=== Work request ===
The full set of entries below needs to be written out exactly.

=== Extracted information ===
Content starts

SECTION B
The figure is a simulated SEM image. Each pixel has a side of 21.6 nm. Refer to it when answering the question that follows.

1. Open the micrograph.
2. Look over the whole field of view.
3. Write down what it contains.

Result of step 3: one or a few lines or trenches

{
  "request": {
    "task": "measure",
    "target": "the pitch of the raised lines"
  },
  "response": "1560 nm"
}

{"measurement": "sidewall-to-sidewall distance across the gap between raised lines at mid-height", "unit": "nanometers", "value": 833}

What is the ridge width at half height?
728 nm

Content ends

=== Written answer ===
SECTION B
The figure is a simulated SEM image. Each pixel has a side of 21.6 nm. Refer to it when answering the question that follows.

1. Open the micrograph.
2. Look over the whole field of view.
3. Write down what it contains.

Result of step 3: one or a few lines or trenches

{
  "request": {
    "task": "measure",
    "target": "the pitch of the raised lines"
  },
  "response": "1560 nm"
}

{"measurement": "sidewall-to-sidewall distance across the gap between raised lines at mid-height", "unit": "nanometers", "value": 833}

What is the ridge width at half height?
728 nm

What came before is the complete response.